◆ **Action item**: Print, exactly as written, every line from the first line of the records below through the line containing "Basically, 0 is", and nothing further.

╔══

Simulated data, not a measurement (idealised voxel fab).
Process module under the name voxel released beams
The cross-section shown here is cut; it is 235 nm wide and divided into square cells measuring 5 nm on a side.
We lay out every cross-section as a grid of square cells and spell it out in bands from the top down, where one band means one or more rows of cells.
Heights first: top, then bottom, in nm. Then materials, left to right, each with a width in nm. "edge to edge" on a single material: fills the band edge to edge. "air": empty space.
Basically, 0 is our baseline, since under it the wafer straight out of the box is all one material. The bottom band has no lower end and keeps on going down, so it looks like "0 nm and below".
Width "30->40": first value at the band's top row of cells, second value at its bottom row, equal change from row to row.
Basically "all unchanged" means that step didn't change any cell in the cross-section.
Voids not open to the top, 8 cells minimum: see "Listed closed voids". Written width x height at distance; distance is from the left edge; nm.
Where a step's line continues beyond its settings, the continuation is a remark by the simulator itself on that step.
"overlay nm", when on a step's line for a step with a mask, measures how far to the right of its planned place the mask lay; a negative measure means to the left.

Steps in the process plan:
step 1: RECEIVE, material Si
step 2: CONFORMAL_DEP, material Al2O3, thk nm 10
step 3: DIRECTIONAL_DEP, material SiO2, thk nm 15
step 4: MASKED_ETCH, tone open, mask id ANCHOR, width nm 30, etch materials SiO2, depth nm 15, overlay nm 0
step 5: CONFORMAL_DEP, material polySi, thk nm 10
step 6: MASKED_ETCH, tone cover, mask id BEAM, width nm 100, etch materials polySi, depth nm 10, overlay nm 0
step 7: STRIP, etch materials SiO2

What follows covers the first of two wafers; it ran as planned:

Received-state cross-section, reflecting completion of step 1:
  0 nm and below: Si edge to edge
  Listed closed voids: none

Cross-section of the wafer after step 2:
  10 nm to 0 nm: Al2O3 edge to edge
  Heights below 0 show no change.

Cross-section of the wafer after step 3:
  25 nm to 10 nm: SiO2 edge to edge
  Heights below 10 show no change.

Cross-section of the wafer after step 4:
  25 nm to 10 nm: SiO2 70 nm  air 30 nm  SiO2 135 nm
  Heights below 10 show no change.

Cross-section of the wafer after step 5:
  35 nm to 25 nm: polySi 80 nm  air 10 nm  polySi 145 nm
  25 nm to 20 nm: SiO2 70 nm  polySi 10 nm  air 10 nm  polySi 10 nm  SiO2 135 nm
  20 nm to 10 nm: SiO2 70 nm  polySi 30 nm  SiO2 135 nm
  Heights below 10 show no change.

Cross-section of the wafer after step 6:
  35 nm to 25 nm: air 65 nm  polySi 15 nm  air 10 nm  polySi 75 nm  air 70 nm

╚══

◆ **Task solution**:
Simulated data, not a measurement (idealised voxel fab).
Process module under the name voxel released beams
The cross-section shown here is cut; it is 235 nm wide and divided into square cells measuring 5 nm on a side.
We lay out every cross-section as a grid of square cells and spell it out in bands from the top down, where one band means one or more rows of cells.
Heights first: top, then bottom, in nm. Then materials, left to right, each with a width in nm. "edge to edge" on a single material: fills the band edge to edge. "air": empty space.
Basically, 0 is our baseline, since under it the wafer straight out of the box is all one material. The bottom band has no lower end and keeps on going down, so it looks like "0 nm and below".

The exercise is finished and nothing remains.